┄┄┄┄┄┄┄┄┄┄

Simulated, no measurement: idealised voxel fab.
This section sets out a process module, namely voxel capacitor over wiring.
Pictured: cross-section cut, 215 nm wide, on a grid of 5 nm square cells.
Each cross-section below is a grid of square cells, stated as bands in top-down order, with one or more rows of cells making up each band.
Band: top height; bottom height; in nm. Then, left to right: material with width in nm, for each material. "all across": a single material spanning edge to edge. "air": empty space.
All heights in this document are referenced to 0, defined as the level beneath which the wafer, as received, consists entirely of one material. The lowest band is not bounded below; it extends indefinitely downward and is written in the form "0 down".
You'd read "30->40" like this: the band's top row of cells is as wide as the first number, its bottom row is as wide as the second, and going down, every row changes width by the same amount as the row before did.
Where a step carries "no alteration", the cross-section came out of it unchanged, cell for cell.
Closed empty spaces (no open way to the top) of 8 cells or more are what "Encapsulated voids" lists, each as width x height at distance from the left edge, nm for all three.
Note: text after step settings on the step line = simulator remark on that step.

┄┄┄┄┄┄┄┄┄┄

• [Work order]
No line may be left out; the records are to be transcribed in full.

• [Your solution]
Simulated, no measurement: idealised voxel fab.
This section sets out a process module, namely voxel capacitor over wiring.
Pictured: cross-section cut, 215 nm wide, on a grid of 5 nm square cells.
Each cross-section below is a grid of square cells, stated as bands in top-down order, with one or more rows of cells making up each band.
Band: top height; bottom height; in nm. Then, left to right: material with width in nm, for each material. "all across": a single material spanning edge to edge. "air": empty space.
All heights in this document are referenced to 0, defined as the level beneath which the wafer, as received, consists entirely of one material. The lowest band is not bounded below; it extends indefinitely downward and is written in the form "0 down".
You'd read "30->40" like this: the band's top row of cells is as wide as the first number, its bottom row is as wide as the second, and going down, every row changes width by the same amount as the row before did.
Where a step carries "no alteration", the cross-section came out of it unchanged, cell for cell.
Closed empty spaces (no open way to the top) of 8 cells or more are what "Encapsulated voids" lists, each as width x height at distance from the left edge, nm for all three.
Note: text after step settings on the step line = simulator remark on that step.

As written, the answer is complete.